*Work order:* Word for word, set down the entries below.

(Record excerpts Opens)

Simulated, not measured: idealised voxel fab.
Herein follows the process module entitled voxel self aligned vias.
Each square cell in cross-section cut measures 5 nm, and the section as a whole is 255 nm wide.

(Record excerpts Closes)

*Task output:*
Simulated, not measured: idealised voxel fab.
Herein follows the process module entitled voxel self aligned vias.
Each square cell in cross-section cut measures 5 nm, and the section as a whole is 255 nm wide.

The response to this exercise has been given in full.